- **Data extract**:
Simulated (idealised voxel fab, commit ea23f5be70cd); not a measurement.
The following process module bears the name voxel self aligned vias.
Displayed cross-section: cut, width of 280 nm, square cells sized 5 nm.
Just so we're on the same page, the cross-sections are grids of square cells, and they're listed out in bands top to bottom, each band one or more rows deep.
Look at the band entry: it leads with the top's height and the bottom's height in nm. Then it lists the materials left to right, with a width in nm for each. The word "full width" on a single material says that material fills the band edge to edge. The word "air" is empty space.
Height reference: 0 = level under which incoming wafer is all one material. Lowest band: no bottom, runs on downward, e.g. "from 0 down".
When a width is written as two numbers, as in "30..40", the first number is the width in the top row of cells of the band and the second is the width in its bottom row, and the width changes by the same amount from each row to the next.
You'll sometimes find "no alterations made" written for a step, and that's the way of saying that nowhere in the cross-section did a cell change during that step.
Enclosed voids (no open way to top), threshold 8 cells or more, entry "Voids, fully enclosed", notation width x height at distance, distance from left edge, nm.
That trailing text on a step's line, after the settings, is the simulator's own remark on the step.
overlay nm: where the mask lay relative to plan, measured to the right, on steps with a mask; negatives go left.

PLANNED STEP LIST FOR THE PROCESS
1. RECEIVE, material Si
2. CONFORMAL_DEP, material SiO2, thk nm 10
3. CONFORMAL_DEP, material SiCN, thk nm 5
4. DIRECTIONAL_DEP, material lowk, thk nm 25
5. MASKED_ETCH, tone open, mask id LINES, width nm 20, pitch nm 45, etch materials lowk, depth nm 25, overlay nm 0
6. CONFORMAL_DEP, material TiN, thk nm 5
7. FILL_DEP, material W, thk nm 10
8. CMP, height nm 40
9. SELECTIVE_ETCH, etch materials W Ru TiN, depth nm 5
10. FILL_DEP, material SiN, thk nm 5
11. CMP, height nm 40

- **Work order**:
In the records above, the line with "PLANNED STEP LIST FOR THE PROCESS" marks the start and the line with "4. DIRECTIONAL_DEP, material lowk, thk nm 25" marks the end; copy that stretch exactly, both lines included, and nothing else.

- **Response box**:
PLANNED STEP LIST FOR THE PROCESS
1. RECEIVE, material Si
2. CONFORMAL_DEP, material SiO2, thk nm 10
3. CONFORMAL_DEP, material SiCN, thk nm 5
4. DIRECTIONAL_DEP, material lowk, thk nm 25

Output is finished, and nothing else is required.